□ □ □ □ □

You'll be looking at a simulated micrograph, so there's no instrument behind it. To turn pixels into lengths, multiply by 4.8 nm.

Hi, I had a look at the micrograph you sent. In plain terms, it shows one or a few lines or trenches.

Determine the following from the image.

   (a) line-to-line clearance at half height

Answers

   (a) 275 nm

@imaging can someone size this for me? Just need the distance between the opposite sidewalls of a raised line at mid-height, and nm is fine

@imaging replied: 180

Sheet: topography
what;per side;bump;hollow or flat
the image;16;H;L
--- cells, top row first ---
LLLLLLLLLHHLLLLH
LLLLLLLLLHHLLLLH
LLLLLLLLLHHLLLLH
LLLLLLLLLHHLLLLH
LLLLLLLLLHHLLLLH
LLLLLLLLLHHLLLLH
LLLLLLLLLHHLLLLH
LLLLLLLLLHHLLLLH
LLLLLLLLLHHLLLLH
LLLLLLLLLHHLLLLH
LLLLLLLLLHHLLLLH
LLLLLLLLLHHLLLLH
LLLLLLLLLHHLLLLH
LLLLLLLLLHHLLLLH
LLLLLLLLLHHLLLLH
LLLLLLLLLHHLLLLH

□ □ □ □ □

Every line of the listing should be given again exactly.

*Response box*
You'll be looking at a simulated micrograph, so there's no instrument behind it. To turn pixels into lengths, multiply by 4.8 nm.

Hi, I had a look at the micrograph you sent. In plain terms, it shows one or a few lines or trenches.

Determine the following from the image.

   (a) line-to-line clearance at half height

Answers

   (a) 275 nm

@imaging can someone size this for me? Just need the distance between the opposite sidewalls of a raised line at mid-height, and nm is fine

@imaging replied: 180

Sheet: topography
what;per side;bump;hollow or flat
the image;16;H;L
--- cells, top row first ---
LLLLLLLLLHHLLLLH
LLLLLLLLLHHLLLLH
LLLLLLLLLHHLLLLH
LLLLLLLLLHHLLLLH
LLLLLLLLLHHLLLLH
LLLLLLLLLHHLLLLH
LLLLLLLLLHHLLLLH
LLLLLLLLLHHLLLLH
LLLLLLLLLHHLLLLH
LLLLLLLLLHHLLLLH
LLLLLLLLLHHLLLLH
LLLLLLLLLHHLLLLH
LLLLLLLLLHHLLLLH
LLLLLLLLLHHLLLLH
LLLLLLLLLHHLLLLH
LLLLLLLLLHHLLLLH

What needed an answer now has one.